REQUIRED ACTION
Return the lines from the start of the data through the line with "Square cell edge". Include both of those lines and no others.

EXTRACTED DATA
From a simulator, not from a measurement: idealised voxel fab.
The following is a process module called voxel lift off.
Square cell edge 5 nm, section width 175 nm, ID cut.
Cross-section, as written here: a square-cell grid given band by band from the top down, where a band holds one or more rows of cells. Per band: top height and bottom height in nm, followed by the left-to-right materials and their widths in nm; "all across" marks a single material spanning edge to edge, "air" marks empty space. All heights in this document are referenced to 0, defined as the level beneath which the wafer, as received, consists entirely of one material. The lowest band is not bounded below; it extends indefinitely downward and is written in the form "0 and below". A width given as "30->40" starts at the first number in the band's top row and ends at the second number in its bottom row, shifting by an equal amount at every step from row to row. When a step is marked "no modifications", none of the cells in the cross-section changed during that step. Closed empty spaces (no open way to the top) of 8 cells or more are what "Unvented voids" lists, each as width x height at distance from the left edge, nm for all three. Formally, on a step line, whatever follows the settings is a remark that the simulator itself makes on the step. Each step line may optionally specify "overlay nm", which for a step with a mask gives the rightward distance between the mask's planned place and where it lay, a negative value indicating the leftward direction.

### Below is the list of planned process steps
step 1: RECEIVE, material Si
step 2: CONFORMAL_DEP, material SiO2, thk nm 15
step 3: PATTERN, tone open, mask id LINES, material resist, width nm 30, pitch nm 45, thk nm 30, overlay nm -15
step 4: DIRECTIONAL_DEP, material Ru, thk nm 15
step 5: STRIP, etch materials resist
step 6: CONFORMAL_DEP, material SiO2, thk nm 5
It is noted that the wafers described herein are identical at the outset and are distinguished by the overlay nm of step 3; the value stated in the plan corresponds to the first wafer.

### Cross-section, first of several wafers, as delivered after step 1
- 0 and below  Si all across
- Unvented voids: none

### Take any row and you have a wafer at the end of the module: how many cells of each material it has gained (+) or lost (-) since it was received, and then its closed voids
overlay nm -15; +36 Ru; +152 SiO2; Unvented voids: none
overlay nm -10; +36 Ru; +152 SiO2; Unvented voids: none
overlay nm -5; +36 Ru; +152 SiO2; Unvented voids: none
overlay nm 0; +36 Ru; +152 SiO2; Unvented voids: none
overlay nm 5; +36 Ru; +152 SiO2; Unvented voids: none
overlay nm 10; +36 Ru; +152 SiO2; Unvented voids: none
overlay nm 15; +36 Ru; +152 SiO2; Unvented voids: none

EXERCISE SOLUTION
From a simulator, not from a measurement: idealised voxel fab.
The following is a process module called voxel lift off.
Square cell edge 5 nm, section width 175 nm, ID cut.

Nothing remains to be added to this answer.